The answer should consist of all the records, copied exactly.

[Extracted data Boundary: Start]

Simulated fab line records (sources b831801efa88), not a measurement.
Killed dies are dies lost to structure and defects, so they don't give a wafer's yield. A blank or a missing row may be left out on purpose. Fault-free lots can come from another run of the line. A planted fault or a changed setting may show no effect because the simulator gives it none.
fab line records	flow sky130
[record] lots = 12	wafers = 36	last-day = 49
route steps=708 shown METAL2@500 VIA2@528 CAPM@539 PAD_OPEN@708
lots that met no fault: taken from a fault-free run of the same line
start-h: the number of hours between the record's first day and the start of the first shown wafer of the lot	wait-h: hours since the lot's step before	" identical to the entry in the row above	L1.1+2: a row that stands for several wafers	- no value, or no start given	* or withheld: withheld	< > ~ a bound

[Extracted data Boundary: End]

*Exercise output*
Simulated fab line records (sources b831801efa88), not a measurement.
Killed dies are dies lost to structure and defects, so they don't give a wafer's yield. A blank or a missing row may be left out on purpose. Fault-free lots can come from another run of the line. A planted fault or a changed setting may show no effect because the simulator gives it none.
fab line records	flow sky130
[record] lots = 12	wafers = 36	last-day = 49
route steps=708 shown METAL2@500 VIA2@528 CAPM@539 PAD_OPEN@708
lots that met no fault: taken from a fault-free run of the same line
start-h: the number of hours between the record's first day and the start of the first shown wafer of the lot	wait-h: hours since the lot's step before	" identical to the entry in the row above	L1.1+2: a row that stands for several wafers	- no value, or no start given	* or withheld: withheld	< > ~ a bound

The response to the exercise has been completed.